Entries supplied -
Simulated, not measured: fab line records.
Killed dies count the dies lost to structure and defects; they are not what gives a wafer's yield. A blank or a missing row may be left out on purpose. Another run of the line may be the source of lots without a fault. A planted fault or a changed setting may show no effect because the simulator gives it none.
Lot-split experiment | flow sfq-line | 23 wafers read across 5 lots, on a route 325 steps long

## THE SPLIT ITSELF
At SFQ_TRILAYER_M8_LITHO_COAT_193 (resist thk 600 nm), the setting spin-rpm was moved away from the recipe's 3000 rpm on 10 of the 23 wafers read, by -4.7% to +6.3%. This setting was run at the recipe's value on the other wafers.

Work order - Extract the listing in its entirety, matching it exactly.

Exercise output -
Simulated, not measured: fab line records.
Killed dies count the dies lost to structure and defects; they are not what gives a wafer's yield. A blank or a missing row may be left out on purpose. Another run of the line may be the source of lots without a fault. A planted fault or a changed setting may show no effect because the simulator gives it none.
Lot-split experiment | flow sfq-line | 23 wafers read across 5 lots, on a route 325 steps long

## THE SPLIT ITSELF
At SFQ_TRILAYER_M8_LITHO_COAT_193 (resist thk 600 nm), the setting spin-rpm was moved away from the recipe's 3000 rpm on 10 of the 23 wafers read, by -4.7% to +6.3%. This setting was run at the recipe's value on the other wafers.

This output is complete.